Work request. Send back the records in full, character for character.

BEGIN

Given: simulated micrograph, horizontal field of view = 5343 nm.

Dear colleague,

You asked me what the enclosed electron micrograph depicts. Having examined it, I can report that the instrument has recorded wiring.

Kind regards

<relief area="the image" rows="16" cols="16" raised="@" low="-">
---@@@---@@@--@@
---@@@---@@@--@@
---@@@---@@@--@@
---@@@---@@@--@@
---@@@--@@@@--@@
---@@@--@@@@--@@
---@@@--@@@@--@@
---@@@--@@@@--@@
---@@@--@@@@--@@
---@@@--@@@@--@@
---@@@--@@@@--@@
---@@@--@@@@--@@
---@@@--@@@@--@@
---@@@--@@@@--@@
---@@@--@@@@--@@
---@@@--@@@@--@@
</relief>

END

Written solution.
Given: simulated micrograph, horizontal field of view = 5343 nm.

Dear colleague,

You asked me what the enclosed electron micrograph depicts. Having examined it, I can report that the instrument has recorded wiring.

Kind regards

<relief area="the image" rows="16" cols="16" raised="@" low="-">
---@@@---@@@--@@
---@@@---@@@--@@
---@@@---@@@--@@
---@@@---@@@--@@
---@@@--@@@@--@@
---@@@--@@@@--@@
---@@@--@@@@--@@
---@@@--@@@@--@@
---@@@--@@@@--@@
---@@@--@@@@--@@
---@@@--@@@@--@@
---@@@--@@@@--@@
---@@@--@@@@--@@
---@@@--@@@@--@@
---@@@--@@@@--@@
---@@@--@@@@--@@
</relief>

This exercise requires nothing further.